----------

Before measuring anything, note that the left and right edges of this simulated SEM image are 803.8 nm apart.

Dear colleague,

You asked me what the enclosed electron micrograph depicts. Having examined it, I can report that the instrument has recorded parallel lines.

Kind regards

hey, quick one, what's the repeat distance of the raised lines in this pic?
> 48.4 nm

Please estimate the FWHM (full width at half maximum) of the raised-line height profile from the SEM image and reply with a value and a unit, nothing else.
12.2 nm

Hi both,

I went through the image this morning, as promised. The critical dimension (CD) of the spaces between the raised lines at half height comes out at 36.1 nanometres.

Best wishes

----------

WORK ORDER:
Retype exactly the span of lines from the one with "Please estimate the" through the one with "I went through"; include both ends and omit the rest of the material.

EXERCISE ANSWER:
Please estimate the FWHM (full width at half maximum) of the raised-line height profile from the SEM image and reply with a value and a unit, nothing else.
12.2 nm

Hi both,

I went through the image this morning, as promised. The critical dimension (CD) of the spaces between the raised lines at half height comes out at 36.1 nanometres.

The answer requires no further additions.